**Record excerpts**
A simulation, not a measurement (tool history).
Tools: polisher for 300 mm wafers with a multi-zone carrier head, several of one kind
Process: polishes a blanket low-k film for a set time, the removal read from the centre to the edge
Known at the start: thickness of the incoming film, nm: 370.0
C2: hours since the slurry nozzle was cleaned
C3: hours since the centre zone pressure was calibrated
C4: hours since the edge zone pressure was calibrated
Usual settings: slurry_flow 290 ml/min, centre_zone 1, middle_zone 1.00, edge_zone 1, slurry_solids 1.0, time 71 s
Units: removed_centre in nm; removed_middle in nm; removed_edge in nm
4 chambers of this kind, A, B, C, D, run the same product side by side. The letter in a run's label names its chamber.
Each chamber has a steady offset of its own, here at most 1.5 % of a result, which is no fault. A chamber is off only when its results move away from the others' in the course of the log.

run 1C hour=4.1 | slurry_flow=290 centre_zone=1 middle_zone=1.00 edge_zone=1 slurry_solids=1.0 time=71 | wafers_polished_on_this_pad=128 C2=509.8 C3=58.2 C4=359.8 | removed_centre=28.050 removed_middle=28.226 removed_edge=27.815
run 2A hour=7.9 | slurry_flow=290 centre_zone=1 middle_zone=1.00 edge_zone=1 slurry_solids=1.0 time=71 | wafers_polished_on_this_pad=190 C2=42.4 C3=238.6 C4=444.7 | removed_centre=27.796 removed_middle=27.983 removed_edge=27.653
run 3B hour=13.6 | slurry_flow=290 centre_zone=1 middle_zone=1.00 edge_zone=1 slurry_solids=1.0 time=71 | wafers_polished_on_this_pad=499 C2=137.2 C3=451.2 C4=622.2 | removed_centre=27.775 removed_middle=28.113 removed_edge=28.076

**Work task**
Reproduce, exactly, all the lines shown above.

**Exercise result**
A simulation, not a measurement (tool history).
Tools: polisher for 300 mm wafers with a multi-zone carrier head, several of one kind
Process: polishes a blanket low-k film for a set time, the removal read from the centre to the edge
Known at the start: thickness of the incoming film, nm: 370.0
C2: hours since the slurry nozzle was cleaned
C3: hours since the centre zone pressure was calibrated
C4: hours since the edge zone pressure was calibrated
Usual settings: slurry_flow 290 ml/min, centre_zone 1, middle_zone 1.00, edge_zone 1, slurry_solids 1.0, time 71 s
Units: removed_centre in nm; removed_middle in nm; removed_edge in nm
4 chambers of this kind, A, B, C, D, run the same product side by side. The letter in a run's label names its chamber.
Each chamber has a steady offset of its own, here at most 1.5 % of a result, which is no fault. A chamber is off only when its results move away from the others' in the course of the log.

run 1C hour=4.1 | slurry_flow=290 centre_zone=1 middle_zone=1.00 edge_zone=1 slurry_solids=1.0 time=71 | wafers_polished_on_this_pad=128 C2=509.8 C3=58.2 C4=359.8 | removed_centre=28.050 removed_middle=28.226 removed_edge=27.815
run 2A hour=7.9 | slurry_flow=290 centre_zone=1 middle_zone=1.00 edge_zone=1 slurry_solids=1.0 time=71 | wafers_polished_on_this_pad=190 C2=42.4 C3=238.6 C4=444.7 | removed_centre=27.796 removed_middle=27.983 removed_edge=27.653
run 3B hour=13.6 | slurry_flow=290 centre_zone=1 middle_zone=1.00 edge_zone=1 slurry_solids=1.0 time=71 | wafers_polished_on_this_pad=499 C2=137.2 C3=451.2 C4=622.2 | removed_centre=27.775 removed_middle=28.113 removed_edge=28.076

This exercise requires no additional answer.